> _DATA PROVIDED_:
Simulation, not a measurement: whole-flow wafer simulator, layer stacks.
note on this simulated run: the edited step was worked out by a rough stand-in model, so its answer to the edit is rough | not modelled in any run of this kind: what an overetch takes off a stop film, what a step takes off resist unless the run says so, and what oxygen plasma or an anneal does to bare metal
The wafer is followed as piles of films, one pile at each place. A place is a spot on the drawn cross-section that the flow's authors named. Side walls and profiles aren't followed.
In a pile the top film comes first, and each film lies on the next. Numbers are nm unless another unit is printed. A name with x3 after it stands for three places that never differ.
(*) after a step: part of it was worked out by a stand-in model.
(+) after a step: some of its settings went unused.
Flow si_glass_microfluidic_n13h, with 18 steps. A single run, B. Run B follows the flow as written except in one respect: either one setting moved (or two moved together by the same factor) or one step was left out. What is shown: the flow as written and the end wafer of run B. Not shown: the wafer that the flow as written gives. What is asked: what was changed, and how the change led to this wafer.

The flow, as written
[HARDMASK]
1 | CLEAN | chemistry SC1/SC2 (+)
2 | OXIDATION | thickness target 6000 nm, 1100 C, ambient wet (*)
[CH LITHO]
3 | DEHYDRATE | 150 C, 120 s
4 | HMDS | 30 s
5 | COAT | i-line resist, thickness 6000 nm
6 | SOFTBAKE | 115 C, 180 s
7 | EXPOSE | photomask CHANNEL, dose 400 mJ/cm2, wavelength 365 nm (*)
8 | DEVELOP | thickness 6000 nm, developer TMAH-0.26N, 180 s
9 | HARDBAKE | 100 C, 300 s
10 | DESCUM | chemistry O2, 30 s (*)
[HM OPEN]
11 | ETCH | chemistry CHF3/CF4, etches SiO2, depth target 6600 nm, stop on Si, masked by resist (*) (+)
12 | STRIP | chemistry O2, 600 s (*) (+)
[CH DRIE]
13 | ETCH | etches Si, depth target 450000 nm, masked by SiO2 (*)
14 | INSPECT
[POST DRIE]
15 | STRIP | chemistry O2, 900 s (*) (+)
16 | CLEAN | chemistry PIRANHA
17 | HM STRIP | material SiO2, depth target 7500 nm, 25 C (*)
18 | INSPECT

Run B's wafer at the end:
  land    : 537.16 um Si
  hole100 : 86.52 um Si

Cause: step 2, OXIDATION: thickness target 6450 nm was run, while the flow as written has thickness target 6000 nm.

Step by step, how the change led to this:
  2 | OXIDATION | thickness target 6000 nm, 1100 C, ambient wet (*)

> _REQUIREMENT_: Begin with the first line of the listing and copy exactly through the line that contains "The wafer is", please, keeping both ends and leaving out everything after.

> _EXERCISE RESPONSE_:
Simulation, not a measurement: whole-flow wafer simulator, layer stacks.
note on this simulated run: the edited step was worked out by a rough stand-in model, so its answer to the edit is rough | not modelled in any run of this kind: what an overetch takes off a stop film, what a step takes off resist unless the run says so, and what oxygen plasma or an anneal does to bare metal
The wafer is followed as piles of films, one pile at each place. A place is a spot on the drawn cross-section that the flow's authors named. Side walls and profiles aren't followed.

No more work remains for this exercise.